▶ Work request: The answer must be an exact transcription of every record.

▶ Information shown:
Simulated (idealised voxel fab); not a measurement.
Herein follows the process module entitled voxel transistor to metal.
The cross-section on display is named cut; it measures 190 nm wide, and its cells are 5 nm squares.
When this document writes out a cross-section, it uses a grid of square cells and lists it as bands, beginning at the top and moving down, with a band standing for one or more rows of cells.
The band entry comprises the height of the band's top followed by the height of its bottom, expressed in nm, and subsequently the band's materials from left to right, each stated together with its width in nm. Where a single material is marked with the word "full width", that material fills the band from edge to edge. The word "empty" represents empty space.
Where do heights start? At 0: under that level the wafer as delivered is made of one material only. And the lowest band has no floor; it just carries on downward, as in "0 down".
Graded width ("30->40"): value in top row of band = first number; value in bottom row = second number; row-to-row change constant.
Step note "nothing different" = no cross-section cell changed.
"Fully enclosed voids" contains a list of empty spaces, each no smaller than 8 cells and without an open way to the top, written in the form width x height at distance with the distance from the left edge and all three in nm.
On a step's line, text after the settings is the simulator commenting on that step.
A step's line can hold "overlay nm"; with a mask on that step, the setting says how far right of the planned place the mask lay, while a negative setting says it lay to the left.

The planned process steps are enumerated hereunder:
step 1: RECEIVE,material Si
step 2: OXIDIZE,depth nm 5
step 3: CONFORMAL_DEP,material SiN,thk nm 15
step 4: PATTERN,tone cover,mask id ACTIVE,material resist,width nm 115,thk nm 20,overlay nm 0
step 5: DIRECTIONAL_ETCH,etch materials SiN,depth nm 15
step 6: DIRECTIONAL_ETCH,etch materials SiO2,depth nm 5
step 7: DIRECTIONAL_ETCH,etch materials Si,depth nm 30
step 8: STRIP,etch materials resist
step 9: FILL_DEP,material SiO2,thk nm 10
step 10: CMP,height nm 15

▶ Written answer:
Simulated (idealised voxel fab); not a measurement.
Herein follows the process module entitled voxel transistor to metal.
The cross-section on display is named cut; it measures 190 nm wide, and its cells are 5 nm squares.
When this document writes out a cross-section, it uses a grid of square cells and lists it as bands, beginning at the top and moving down, with a band standing for one or more rows of cells.
The band entry comprises the height of the band's top followed by the height of its bottom, expressed in nm, and subsequently the band's materials from left to right, each stated together with its width in nm. Where a single material is marked with the word "full width", that material fills the band from edge to edge. The word "empty" represents empty space.
Where do heights start? At 0: under that level the wafer as delivered is made of one material only. And the lowest band has no floor; it just carries on downward, as in "0 down".
Graded width ("30->40"): value in top row of band = first number; value in bottom row = second number; row-to-row change constant.
Step note "nothing different" = no cross-section cell changed.
"Fully enclosed voids" contains a list of empty spaces, each no smaller than 8 cells and without an open way to the top, written in the form width x height at distance with the distance from the left edge and all three in nm.
On a step's line, text after the settings is the simulator commenting on that step.
A step's line can hold "overlay nm"; with a mask on that step, the setting says how far right of the planned place the mask lay, while a negative setting says it lay to the left.

The planned process steps are enumerated hereunder:
step 1: RECEIVE,material Si
step 2: OXIDIZE,depth nm 5
step 3: CONFORMAL_DEP,material SiN,thk nm 15
step 4: PATTERN,tone cover,mask id ACTIVE,material resist,width nm 115,thk nm 20,overlay nm 0
step 5: DIRECTIONAL_ETCH,etch materials SiN,depth nm 15
step 6: DIRECTIONAL_ETCH,etch materials SiO2,depth nm 5
step 7: DIRECTIONAL_ETCH,etch materials Si,depth nm 30
step 8: STRIP,etch materials resist
step 9: FILL_DEP,material SiO2,thk nm 10
step 10: CMP,height nm 15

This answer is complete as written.